#### Assignment:
Two lines mark the range in the entries below: the one holding "11 op FILL_DEP | material Cu | thk nm 10" and the one holding "0 down: Si throughout". Set down those two and all lines between them, exactly.

#### Data supplied:
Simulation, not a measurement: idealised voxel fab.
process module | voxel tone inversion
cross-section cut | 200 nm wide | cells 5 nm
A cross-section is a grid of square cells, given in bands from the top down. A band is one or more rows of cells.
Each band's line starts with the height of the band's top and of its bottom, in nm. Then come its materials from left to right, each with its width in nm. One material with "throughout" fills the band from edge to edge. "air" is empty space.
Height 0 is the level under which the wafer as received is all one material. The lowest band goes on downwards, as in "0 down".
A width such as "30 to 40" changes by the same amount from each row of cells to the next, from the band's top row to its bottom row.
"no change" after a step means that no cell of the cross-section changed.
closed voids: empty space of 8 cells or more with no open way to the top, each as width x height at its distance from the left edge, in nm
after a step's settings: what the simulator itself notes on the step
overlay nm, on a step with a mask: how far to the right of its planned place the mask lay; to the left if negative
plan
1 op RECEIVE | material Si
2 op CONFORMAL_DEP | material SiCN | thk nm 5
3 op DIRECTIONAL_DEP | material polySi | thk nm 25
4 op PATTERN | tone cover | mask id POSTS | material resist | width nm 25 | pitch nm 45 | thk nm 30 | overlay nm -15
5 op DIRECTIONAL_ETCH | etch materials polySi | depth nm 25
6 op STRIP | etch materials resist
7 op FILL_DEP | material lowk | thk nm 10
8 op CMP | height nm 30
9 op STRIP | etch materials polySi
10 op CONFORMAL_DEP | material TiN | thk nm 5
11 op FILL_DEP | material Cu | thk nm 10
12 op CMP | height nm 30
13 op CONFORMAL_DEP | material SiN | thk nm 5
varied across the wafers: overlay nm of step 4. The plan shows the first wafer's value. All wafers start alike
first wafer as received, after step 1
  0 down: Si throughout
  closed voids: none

#### Solution:
11 op FILL_DEP | material Cu | thk nm 10
12 op CMP | height nm 30
13 op CONFORMAL_DEP | material SiN | thk nm 5
varied across the wafers: overlay nm of step 4. The plan shows the first wafer's value. All wafers start alike
first wafer as received, after step 1
  0 down: Si throughout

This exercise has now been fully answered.